● ● ● ● ● ● ●

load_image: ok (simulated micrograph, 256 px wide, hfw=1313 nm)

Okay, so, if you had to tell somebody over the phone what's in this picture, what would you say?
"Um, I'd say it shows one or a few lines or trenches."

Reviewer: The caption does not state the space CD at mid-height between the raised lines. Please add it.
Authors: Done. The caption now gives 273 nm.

● ● ● ● ● ● ●

WORK TASK
Return exactly what appears above, from the first line of the entries to the line with "Reviewer: The caption", inclusive.

WRITTEN SOLUTION
load_image: ok (simulated micrograph, 256 px wide, hfw=1313 nm)

Okay, so, if you had to tell somebody over the phone what's in this picture, what would you say?
"Um, I'd say it shows one or a few lines or trenches."

Reviewer: The caption does not state the space CD at mid-height between the raised lines. Please add it.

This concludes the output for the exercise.